Work order:
Transcribe the entries below without alteration.

Dataset entries:
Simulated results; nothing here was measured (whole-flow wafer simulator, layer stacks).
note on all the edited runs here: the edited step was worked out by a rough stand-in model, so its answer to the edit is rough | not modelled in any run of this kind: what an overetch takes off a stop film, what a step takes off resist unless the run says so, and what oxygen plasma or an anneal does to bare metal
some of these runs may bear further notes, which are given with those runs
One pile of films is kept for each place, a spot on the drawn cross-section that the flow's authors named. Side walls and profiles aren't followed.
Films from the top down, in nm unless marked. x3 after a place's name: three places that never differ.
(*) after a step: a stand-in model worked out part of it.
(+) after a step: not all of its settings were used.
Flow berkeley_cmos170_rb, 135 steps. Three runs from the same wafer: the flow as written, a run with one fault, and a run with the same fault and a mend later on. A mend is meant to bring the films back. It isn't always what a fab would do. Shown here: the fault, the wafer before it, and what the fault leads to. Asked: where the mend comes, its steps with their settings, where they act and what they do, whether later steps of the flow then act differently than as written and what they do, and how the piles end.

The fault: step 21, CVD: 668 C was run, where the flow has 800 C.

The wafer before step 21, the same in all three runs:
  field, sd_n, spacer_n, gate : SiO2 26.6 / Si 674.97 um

Reply:
Simulated results; nothing here was measured (whole-flow wafer simulator, layer stacks).
note on all the edited runs here: the edited step was worked out by a rough stand-in model, so its answer to the edit is rough | not modelled in any run of this kind: what an overetch takes off a stop film, what a step takes off resist unless the run says so, and what oxygen plasma or an anneal does to bare metal
some of these runs may bear further notes, which are given with those runs
One pile of films is kept for each place, a spot on the drawn cross-section that the flow's authors named. Side walls and profiles aren't followed.
Films from the top down, in nm unless marked. x3 after a place's name: three places that never differ.
(*) after a step: a stand-in model worked out part of it.
(+) after a step: not all of its settings were used.
Flow berkeley_cmos170_rb, 135 steps. Three runs from the same wafer: the flow as written, a run with one fault, and a run with the same fault and a mend later on. A mend is meant to bring the films back. It isn't always what a fab would do. Shown here: the fault, the wafer before it, and what the fault leads to. Asked: where the mend comes, its steps with their settings, where they act and what they do, whether later steps of the flow then act differently than as written and what they do, and how the piles end.

The fault: step 21, CVD: 668 C was run, where the flow has 800 C.

The wafer before step 21, the same in all three runs:
  field, sd_n, spacer_n, gate : SiO2 26.6 / Si 674.97 um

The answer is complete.